Can you transcribe every record below exactly as it appears?

■ Excerpted records:
::::::

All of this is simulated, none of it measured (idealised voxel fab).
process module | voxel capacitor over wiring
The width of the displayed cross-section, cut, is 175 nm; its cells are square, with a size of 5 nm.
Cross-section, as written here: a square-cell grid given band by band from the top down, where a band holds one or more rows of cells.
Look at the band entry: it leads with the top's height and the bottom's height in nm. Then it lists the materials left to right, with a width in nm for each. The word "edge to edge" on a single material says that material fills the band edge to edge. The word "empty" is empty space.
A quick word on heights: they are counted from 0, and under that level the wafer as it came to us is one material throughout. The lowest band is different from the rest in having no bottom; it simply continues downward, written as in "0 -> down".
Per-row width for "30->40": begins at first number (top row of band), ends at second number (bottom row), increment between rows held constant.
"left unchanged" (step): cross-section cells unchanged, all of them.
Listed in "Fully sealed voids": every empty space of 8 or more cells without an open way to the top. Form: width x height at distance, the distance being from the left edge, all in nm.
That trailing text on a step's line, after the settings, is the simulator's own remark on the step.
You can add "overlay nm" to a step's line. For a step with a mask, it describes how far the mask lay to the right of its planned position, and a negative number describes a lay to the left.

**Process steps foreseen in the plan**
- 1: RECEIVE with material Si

::::::

■ Task response:
All of this is simulated, none of it measured (idealised voxel fab).
process module | voxel capacitor over wiring
The width of the displayed cross-section, cut, is 175 nm; its cells are square, with a size of 5 nm.
Cross-section, as written here: a square-cell grid given band by band from the top down, where a band holds one or more rows of cells.
Look at the band entry: it leads with the top's height and the bottom's height in nm. Then it lists the materials left to right, with a width in nm for each. The word "edge to edge" on a single material says that material fills the band edge to edge. The word "empty" is empty space.
A quick word on heights: they are counted from 0, and under that level the wafer as it came to us is one material throughout. The lowest band is different from the rest in having no bottom; it simply continues downward, written as in "0 -> down".
Per-row width for "30->40": begins at first number (top row of band), ends at second number (bottom row), increment between rows held constant.
"left unchanged" (step): cross-section cells unchanged, all of them.
Listed in "Fully sealed voids": every empty space of 8 or more cells without an open way to the top. Form: width x height at distance, the distance being from the left edge, all in nm.
That trailing text on a step's line, after the settings, is the simulator's own remark on the step.
You can add "overlay nm" to a step's line. For a step with a mask, it describes how far the mask lay to the right of its planned position, and a negative number describes a lay to the left.

**Process steps foreseen in the plan**
- 1: RECEIVE with material Si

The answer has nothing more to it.